REQUIRED ACTION: Using the entries below, write out the line with "306 | 4.920 |", the line with "311 | 5.114 |", and every line in between, exactly as each is written.

########

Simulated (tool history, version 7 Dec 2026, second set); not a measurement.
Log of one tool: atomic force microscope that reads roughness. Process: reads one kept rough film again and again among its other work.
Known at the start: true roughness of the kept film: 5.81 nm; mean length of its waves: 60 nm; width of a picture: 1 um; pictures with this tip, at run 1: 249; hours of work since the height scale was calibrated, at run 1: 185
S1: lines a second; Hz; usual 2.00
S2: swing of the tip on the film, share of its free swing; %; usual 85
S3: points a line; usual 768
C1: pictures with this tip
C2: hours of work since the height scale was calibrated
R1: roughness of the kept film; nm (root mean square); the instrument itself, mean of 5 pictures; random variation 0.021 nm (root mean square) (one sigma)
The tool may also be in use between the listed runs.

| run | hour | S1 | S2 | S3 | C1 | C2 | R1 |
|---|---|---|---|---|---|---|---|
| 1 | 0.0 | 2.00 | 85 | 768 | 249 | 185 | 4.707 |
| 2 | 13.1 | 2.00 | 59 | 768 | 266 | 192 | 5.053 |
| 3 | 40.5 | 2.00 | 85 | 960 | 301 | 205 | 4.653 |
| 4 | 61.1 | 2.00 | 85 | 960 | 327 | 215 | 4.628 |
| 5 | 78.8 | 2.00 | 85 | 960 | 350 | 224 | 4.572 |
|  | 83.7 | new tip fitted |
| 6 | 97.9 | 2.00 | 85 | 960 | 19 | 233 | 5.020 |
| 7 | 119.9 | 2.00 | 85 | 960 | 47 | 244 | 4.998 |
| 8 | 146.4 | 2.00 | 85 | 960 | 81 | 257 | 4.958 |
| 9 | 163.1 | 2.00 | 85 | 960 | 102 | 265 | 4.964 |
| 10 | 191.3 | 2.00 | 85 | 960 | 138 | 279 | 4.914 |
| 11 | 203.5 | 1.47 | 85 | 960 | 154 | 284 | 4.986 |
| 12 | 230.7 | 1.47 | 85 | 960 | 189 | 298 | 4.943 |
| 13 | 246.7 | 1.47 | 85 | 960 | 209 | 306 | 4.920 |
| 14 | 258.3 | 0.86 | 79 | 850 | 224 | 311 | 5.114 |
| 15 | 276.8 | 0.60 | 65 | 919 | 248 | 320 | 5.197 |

########

EXERCISE SOLUTION:
| 13 | 246.7 | 1.47 | 85 | 960 | 209 | 306 | 4.920 |
| 14 | 258.3 | 0.86 | 79 | 850 | 224 | 311 | 5.114 |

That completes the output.